*** Opening Material supplied ***
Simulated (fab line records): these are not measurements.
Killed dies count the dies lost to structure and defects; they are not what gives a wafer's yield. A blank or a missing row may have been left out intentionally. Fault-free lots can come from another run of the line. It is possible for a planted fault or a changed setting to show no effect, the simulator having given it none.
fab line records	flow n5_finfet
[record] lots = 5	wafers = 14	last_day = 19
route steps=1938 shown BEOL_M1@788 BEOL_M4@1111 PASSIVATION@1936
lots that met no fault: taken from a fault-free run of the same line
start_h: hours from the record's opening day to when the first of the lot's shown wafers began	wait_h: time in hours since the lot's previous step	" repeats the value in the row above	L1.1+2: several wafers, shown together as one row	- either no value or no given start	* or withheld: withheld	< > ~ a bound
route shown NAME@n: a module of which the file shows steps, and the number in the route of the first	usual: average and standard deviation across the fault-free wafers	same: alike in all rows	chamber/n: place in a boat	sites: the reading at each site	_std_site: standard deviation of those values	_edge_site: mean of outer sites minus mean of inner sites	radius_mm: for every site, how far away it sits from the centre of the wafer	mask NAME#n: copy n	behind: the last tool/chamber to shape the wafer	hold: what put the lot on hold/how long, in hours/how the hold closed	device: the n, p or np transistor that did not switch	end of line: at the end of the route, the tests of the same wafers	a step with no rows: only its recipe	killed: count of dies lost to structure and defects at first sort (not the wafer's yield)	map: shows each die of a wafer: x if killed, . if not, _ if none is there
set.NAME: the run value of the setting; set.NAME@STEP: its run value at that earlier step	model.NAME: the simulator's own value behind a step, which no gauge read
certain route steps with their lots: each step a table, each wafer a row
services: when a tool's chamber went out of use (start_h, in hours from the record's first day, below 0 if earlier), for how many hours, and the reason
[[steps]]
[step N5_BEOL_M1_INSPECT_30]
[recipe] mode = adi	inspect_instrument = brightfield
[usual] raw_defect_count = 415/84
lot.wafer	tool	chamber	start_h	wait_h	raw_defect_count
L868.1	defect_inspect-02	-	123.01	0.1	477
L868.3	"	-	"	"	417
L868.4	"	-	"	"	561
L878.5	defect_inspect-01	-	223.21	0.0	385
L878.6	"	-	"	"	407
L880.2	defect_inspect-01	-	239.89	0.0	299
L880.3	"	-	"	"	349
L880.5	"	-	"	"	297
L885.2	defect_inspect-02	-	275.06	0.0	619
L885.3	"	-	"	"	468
*** Closing Material supplied ***

Brief: Since only part of the listing is wanted, copy exactly the lines from the one holding "set.NAME: the run" to the one holding "certain route steps", both included.

Response area:
set.NAME: the run value of the setting; set.NAME@STEP: its run value at that earlier step	model.NAME: the simulator's own value behind a step, which no gauge read
certain route steps with their lots: each step a table, each wafer a row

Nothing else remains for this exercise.